## BRIEF
After repeating the line containing "Pictured: cross-section cut, 155", stop; until then, repeat each line of the listing below exactly, starting with the first.

## RECORDS SUPPLIED
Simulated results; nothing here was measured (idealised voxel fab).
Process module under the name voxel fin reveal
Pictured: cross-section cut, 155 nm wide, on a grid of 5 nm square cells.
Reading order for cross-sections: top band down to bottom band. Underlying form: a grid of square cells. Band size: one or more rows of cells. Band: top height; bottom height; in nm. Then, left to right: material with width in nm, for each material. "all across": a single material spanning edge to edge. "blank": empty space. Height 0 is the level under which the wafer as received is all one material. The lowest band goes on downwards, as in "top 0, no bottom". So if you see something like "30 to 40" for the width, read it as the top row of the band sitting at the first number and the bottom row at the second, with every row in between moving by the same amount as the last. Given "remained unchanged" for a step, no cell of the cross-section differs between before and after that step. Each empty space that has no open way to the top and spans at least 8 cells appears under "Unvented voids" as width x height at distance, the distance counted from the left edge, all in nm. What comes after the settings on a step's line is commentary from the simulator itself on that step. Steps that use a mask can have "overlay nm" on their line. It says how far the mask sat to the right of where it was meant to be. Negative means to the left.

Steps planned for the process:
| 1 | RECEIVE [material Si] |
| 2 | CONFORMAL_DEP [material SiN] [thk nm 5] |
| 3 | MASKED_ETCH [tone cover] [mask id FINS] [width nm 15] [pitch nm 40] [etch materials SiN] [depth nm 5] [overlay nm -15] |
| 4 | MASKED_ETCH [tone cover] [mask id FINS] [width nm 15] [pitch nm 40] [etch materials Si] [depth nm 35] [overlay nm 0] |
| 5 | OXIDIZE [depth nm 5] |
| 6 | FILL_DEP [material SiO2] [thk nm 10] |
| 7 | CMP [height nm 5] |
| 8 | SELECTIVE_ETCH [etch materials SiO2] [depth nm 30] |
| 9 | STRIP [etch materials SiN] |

## YOUR RESPONSE
Simulated results; nothing here was measured (idealised voxel fab).
Process module under the name voxel fin reveal
Pictured: cross-section cut, 155 nm wide, on a grid of 5 nm square cells.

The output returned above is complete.